_ _ _ _ _ _ _

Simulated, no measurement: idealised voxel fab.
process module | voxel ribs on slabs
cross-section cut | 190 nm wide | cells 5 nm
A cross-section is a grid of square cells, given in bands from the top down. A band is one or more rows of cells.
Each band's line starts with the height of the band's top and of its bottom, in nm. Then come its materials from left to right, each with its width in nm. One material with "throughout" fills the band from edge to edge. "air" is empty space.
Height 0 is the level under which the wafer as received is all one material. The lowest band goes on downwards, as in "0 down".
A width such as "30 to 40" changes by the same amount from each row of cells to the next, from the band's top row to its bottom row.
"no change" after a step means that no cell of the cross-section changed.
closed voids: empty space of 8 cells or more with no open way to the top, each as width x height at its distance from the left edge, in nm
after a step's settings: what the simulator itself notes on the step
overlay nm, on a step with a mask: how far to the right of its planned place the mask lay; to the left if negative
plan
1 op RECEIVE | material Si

_ _ _ _ _ _ _

*Brief*.
In the data above, find the line that contains "process module | voxel ribs on slabs" and the line that contains "the cross-section changed.". Repeat exactly those lines and every line between them, and only those.

*Answer section*.
process module | voxel ribs on slabs
cross-section cut | 190 nm wide | cells 5 nm
A cross-section is a grid of square cells, given in bands from the top down. A band is one or more rows of cells.
Each band's line starts with the height of the band's top and of its bottom, in nm. Then come its materials from left to right, each with its width in nm. One material with "throughout" fills the band from edge to edge. "air" is empty space.
Height 0 is the level under which the wafer as received is all one material. The lowest band goes on downwards, as in "0 down".
A width such as "30 to 40" changes by the same amount from each row of cells to the next, from the band's top row to its bottom row.
"no change" after a step means that no cell of the cross-section changed.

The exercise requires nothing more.